WORK INSTRUCTION
Could you retype every record below exactly as it appears?

*** Opening INFORMATION GIVEN ***
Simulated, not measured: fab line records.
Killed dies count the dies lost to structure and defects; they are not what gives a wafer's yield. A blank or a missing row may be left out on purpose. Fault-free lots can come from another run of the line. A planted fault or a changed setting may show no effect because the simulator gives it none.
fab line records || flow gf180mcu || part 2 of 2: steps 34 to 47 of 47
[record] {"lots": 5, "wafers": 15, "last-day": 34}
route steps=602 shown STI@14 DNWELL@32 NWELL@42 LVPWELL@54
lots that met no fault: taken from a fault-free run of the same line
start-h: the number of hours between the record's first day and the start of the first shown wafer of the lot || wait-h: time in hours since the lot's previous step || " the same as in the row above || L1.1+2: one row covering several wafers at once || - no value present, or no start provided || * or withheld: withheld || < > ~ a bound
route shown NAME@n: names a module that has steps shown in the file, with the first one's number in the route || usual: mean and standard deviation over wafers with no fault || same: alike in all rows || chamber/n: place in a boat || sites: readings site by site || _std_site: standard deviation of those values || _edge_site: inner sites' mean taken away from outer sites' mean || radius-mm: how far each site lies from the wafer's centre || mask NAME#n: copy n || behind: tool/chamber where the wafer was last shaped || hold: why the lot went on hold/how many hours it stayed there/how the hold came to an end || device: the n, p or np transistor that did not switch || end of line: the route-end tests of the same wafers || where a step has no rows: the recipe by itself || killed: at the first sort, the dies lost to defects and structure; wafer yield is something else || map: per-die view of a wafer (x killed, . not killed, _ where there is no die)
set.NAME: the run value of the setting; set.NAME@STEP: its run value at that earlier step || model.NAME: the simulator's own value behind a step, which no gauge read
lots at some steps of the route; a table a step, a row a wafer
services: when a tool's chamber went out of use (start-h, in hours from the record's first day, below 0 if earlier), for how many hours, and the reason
*** Closing INFORMATION GIVEN ***

EXERCISE OUTPUT
Simulated, not measured: fab line records.
Killed dies count the dies lost to structure and defects; they are not what gives a wafer's yield. A blank or a missing row may be left out on purpose. Fault-free lots can come from another run of the line. A planted fault or a changed setting may show no effect because the simulator gives it none.
fab line records || flow gf180mcu || part 2 of 2: steps 34 to 47 of 47
[record] {"lots": 5, "wafers": 15, "last-day": 34}
route steps=602 shown STI@14 DNWELL@32 NWELL@42 LVPWELL@54
lots that met no fault: taken from a fault-free run of the same line
start-h: the number of hours between the record's first day and the start of the first shown wafer of the lot || wait-h: time in hours since the lot's previous step || " the same as in the row above || L1.1+2: one row covering several wafers at once || - no value present, or no start provided || * or withheld: withheld || < > ~ a bound
route shown NAME@n: names a module that has steps shown in the file, with the first one's number in the route || usual: mean and standard deviation over wafers with no fault || same: alike in all rows || chamber/n: place in a boat || sites: readings site by site || _std_site: standard deviation of those values || _edge_site: inner sites' mean taken away from outer sites' mean || radius-mm: how far each site lies from the wafer's centre || mask NAME#n: copy n || behind: tool/chamber where the wafer was last shaped || hold: why the lot went on hold/how many hours it stayed there/how the hold came to an end || device: the n, p or np transistor that did not switch || end of line: the route-end tests of the same wafers || where a step has no rows: the recipe by itself || killed: at the first sort, the dies lost to defects and structure; wafer yield is something else || map: per-die view of a wafer (x killed, . not killed, _ where there is no die)
set.NAME: the run value of the setting; set.NAME@STEP: its run value at that earlier step || model.NAME: the simulator's own value behind a step, which no gauge read
lots at some steps of the route; a table a step, a row a wafer
services: when a tool's chamber went out of use (start-h, in hours from the record's first day, below 0 if earlier), for how many hours, and the reason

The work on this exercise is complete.